GIVEN DATA:
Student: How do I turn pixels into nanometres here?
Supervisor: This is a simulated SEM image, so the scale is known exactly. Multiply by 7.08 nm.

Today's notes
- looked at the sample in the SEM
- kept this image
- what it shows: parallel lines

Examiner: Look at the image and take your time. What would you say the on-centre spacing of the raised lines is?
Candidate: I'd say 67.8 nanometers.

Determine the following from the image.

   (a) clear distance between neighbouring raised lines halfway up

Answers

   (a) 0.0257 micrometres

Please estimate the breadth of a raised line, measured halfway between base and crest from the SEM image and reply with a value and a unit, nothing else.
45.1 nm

WORK REQUEST: From the material above, set down exactly the lines starting at the one with "- looked at the sample in the SEM" and ending at the one with "(a) 0.0257 micrometres", end lines included.

ANSWER SPACE:
- looked at the sample in the SEM
- kept this image
- what it shows: parallel lines

Examiner: Look at the image and take your time. What would you say the on-centre spacing of the raised lines is?
Candidate: I'd say 67.8 nanometers.

Determine the following from the image.

   (a) clear distance between neighbouring raised lines halfway up

Answers

   (a) 0.0257 micrometres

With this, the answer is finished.